(BRIEF) Print the listing again exactly, leaving nothing out.

── RECORD SET

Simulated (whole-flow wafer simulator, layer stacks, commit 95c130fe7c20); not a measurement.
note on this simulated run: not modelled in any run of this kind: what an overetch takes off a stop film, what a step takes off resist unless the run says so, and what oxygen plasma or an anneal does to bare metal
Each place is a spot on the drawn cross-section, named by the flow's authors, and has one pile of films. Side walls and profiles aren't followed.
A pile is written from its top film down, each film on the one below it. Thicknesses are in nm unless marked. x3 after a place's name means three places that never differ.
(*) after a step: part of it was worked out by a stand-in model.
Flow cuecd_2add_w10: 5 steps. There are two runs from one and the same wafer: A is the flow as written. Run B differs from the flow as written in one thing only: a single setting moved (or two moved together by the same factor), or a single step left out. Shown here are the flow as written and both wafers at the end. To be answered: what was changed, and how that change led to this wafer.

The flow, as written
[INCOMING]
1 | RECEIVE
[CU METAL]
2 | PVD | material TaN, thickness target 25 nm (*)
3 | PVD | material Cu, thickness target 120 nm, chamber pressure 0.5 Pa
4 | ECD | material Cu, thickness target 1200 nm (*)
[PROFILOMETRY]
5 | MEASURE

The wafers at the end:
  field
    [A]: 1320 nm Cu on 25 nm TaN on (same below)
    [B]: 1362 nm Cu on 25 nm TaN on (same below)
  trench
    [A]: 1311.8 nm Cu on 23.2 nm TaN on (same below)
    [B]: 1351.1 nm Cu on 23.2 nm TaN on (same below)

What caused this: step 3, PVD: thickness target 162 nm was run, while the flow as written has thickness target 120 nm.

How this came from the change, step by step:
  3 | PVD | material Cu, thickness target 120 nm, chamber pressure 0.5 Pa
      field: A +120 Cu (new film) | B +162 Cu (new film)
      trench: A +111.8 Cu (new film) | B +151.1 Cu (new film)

────

(TASK ANSWER)
Simulated (whole-flow wafer simulator, layer stacks, commit 95c130fe7c20); not a measurement.
note on this simulated run: not modelled in any run of this kind: what an overetch takes off a stop film, what a step takes off resist unless the run says so, and what oxygen plasma or an anneal does to bare metal
Each place is a spot on the drawn cross-section, named by the flow's authors, and has one pile of films. Side walls and profiles aren't followed.
A pile is written from its top film down, each film on the one below it. Thicknesses are in nm unless marked. x3 after a place's name means three places that never differ.
(*) after a step: part of it was worked out by a stand-in model.
Flow cuecd_2add_w10: 5 steps. There are two runs from one and the same wafer: A is the flow as written. Run B differs from the flow as written in one thing only: a single setting moved (or two moved together by the same factor), or a single step left out. Shown here are the flow as written and both wafers at the end. To be answered: what was changed, and how that change led to this wafer.

The flow, as written
[INCOMING]
1 | RECEIVE
[CU METAL]
2 | PVD | material TaN, thickness target 25 nm (*)
3 | PVD | material Cu, thickness target 120 nm, chamber pressure 0.5 Pa
4 | ECD | material Cu, thickness target 1200 nm (*)
[PROFILOMETRY]
5 | MEASURE

The wafers at the end:
  field
    [A]: 1320 nm Cu on 25 nm TaN on (same below)
    [B]: 1362 nm Cu on 25 nm TaN on (same below)
  trench
    [A]: 1311.8 nm Cu on 23.2 nm TaN on (same below)
    [B]: 1351.1 nm Cu on 23.2 nm TaN on (same below)

What caused this: step 3, PVD: thickness target 162 nm was run, while the flow as written has thickness target 120 nm.

How this came from the change, step by step:
  3 | PVD | material Cu, thickness target 120 nm, chamber pressure 0.5 Pa
      field: A +120 Cu (new film) | B +162 Cu (new film)
      trench: A +111.8 Cu (new film) | B +151.1 Cu (new film)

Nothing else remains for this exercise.